++++++++

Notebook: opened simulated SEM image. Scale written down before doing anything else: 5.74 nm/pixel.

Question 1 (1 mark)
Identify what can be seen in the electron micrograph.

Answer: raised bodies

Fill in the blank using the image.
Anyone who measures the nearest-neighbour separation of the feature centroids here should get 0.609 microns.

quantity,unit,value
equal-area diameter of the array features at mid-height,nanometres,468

++++++++

What is needed is an exact copy of the entries from their first line down to the line with "quantity,unit,value", that line included, and nothing beyond it.

Written response >>
Notebook: opened simulated SEM image. Scale written down before doing anything else: 5.74 nm/pixel.

Question 1 (1 mark)
Identify what can be seen in the electron micrograph.

Answer: raised bodies

Fill in the blank using the image.
Anyone who measures the nearest-neighbour separation of the feature centroids here should get 0.609 microns.

quantity,unit,value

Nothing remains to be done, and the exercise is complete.